ACTIVITY: Restate the records below word for word, leaving nothing out.

....

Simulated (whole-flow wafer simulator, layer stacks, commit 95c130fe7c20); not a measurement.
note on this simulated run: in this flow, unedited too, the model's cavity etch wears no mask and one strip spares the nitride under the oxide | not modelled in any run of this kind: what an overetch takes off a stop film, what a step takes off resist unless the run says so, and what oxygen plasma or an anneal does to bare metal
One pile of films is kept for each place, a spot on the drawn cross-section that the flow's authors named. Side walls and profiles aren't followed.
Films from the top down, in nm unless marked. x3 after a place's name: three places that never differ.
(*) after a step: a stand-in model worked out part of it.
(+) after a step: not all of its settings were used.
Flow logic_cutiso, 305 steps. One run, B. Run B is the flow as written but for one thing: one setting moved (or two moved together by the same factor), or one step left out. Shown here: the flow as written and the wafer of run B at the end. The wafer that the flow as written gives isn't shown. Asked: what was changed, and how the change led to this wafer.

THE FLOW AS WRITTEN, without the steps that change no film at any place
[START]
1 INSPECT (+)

....

REPLY:
Simulated (whole-flow wafer simulator, layer stacks, commit 95c130fe7c20); not a measurement.
note on this simulated run: in this flow, unedited too, the model's cavity etch wears no mask and one strip spares the nitride under the oxide | not modelled in any run of this kind: what an overetch takes off a stop film, what a step takes off resist unless the run says so, and what oxygen plasma or an anneal does to bare metal
One pile of films is kept for each place, a spot on the drawn cross-section that the flow's authors named. Side walls and profiles aren't followed.
Films from the top down, in nm unless marked. x3 after a place's name: three places that never differ.
(*) after a step: a stand-in model worked out part of it.
(+) after a step: not all of its settings were used.
Flow logic_cutiso, 305 steps. One run, B. Run B is the flow as written but for one thing: one setting moved (or two moved together by the same factor), or one step left out. Shown here: the flow as written and the wafer of run B at the end. The wafer that the flow as written gives isn't shown. Asked: what was changed, and how the change led to this wafer.

THE FLOW AS WRITTEN, without the steps that change no film at any place
[START]
1 INSPECT (+)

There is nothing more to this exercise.